=== DATA TO EXAMINE ===
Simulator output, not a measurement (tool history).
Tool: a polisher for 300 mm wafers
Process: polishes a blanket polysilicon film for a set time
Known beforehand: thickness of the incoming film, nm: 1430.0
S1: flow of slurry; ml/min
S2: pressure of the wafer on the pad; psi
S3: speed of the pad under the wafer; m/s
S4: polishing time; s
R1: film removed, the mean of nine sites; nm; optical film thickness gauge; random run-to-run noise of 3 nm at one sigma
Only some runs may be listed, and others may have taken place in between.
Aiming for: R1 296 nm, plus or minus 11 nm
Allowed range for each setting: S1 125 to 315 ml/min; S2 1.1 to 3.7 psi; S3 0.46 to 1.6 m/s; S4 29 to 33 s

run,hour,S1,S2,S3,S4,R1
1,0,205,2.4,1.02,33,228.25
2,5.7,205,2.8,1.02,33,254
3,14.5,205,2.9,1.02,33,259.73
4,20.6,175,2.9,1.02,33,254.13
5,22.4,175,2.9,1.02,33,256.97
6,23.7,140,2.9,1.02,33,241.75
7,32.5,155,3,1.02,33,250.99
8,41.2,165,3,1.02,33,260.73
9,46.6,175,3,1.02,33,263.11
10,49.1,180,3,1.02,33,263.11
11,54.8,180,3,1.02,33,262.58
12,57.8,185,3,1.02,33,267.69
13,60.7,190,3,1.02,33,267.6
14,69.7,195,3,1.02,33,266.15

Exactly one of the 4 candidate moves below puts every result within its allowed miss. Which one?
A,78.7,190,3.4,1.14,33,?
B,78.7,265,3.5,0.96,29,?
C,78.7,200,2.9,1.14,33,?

=== WORK REQUEST ===
Set down, word for word, each line from the top of the records above through the line with "B,78.7,265,3.5,0.96,29,?".

=== EXERCISE RESPONSE ===
Simulator output, not a measurement (tool history).
Tool: a polisher for 300 mm wafers
Process: polishes a blanket polysilicon film for a set time
Known beforehand: thickness of the incoming film, nm: 1430.0
S1: flow of slurry; ml/min
S2: pressure of the wafer on the pad; psi
S3: speed of the pad under the wafer; m/s
S4: polishing time; s
R1: film removed, the mean of nine sites; nm; optical film thickness gauge; random run-to-run noise of 3 nm at one sigma
Only some runs may be listed, and others may have taken place in between.
Aiming for: R1 296 nm, plus or minus 11 nm
Allowed range for each setting: S1 125 to 315 ml/min; S2 1.1 to 3.7 psi; S3 0.46 to 1.6 m/s; S4 29 to 33 s

run,hour,S1,S2,S3,S4,R1
1,0,205,2.4,1.02,33,228.25
2,5.7,205,2.8,1.02,33,254
3,14.5,205,2.9,1.02,33,259.73
4,20.6,175,2.9,1.02,33,254.13
5,22.4,175,2.9,1.02,33,256.97
6,23.7,140,2.9,1.02,33,241.75
7,32.5,155,3,1.02,33,250.99
8,41.2,165,3,1.02,33,260.73
9,46.6,175,3,1.02,33,263.11
10,49.1,180,3,1.02,33,263.11
11,54.8,180,3,1.02,33,262.58
12,57.8,185,3,1.02,33,267.69
13,60.7,190,3,1.02,33,267.6
14,69.7,195,3,1.02,33,266.15

Exactly one of the 4 candidate moves below puts every result within its allowed miss. Which one?
A,78.7,190,3.4,1.14,33,?
B,78.7,265,3.5,0.96,29,?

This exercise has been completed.